WORK REQUEST - The required output is every line from the beginning of the entries below through the line that includes "## These are", copied exactly.

----- MATERIAL SUPPLIED -----
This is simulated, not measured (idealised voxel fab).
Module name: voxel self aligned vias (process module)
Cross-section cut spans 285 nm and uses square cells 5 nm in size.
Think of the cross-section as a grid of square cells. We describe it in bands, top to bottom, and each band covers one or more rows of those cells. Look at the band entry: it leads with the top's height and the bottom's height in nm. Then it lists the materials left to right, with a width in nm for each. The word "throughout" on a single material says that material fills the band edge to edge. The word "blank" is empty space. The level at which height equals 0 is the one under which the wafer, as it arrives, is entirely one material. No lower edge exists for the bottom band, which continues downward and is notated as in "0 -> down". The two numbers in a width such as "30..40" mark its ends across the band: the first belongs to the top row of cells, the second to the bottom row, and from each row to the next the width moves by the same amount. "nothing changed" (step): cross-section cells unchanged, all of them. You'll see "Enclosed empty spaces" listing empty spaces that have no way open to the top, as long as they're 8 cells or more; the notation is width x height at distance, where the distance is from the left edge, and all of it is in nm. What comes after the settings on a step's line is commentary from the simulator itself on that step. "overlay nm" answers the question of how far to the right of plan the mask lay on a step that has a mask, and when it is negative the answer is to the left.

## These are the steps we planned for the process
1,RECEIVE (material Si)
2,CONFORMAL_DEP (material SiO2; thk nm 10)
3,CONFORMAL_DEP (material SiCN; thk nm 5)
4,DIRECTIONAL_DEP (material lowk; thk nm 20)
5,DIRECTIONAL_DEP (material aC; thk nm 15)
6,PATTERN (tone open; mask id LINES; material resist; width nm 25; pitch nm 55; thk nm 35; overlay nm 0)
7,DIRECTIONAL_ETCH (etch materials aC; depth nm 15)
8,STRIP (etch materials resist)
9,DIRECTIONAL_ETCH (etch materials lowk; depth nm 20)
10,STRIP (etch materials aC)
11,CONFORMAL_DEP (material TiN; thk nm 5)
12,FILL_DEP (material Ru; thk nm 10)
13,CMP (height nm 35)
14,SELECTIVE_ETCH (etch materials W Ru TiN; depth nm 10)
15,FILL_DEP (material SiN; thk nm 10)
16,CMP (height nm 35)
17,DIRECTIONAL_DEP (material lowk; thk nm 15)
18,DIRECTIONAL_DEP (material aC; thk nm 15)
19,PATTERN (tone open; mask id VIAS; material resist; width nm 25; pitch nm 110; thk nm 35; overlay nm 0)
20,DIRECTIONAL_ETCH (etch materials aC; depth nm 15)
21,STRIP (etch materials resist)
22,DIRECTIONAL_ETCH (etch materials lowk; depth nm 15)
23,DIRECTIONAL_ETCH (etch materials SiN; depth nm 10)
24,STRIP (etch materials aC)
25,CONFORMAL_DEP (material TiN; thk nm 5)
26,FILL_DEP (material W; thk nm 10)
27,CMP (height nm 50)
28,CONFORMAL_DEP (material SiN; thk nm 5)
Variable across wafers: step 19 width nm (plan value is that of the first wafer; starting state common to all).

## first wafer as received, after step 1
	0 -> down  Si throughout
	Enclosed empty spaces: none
-----

RESPONSE BOX -
This is simulated, not measured (idealised voxel fab).
Module name: voxel self aligned vias (process module)
Cross-section cut spans 285 nm and uses square cells 5 nm in size.
Think of the cross-section as a grid of square cells. We describe it in bands, top to bottom, and each band covers one or more rows of those cells. Look at the band entry: it leads with the top's height and the bottom's height in nm. Then it lists the materials left to right, with a width in nm for each. The word "throughout" on a single material says that material fills the band edge to edge. The word "blank" is empty space. The level at which height equals 0 is the one under which the wafer, as it arrives, is entirely one material. No lower edge exists for the bottom band, which continues downward and is notated as in "0 -> down". The two numbers in a width such as "30..40" mark its ends across the band: the first belongs to the top row of cells, the second to the bottom row, and from each row to the next the width moves by the same amount. "nothing changed" (step): cross-section cells unchanged, all of them. You'll see "Enclosed empty spaces" listing empty spaces that have no way open to the top, as long as they're 8 cells or more; the notation is width x height at distance, where the distance is from the left edge, and all of it is in nm. What comes after the settings on a step's line is commentary from the simulator itself on that step. "overlay nm" answers the question of how far to the right of plan the mask lay on a step that has a mask, and when it is negative the answer is to the left.

## These are the steps we planned for the process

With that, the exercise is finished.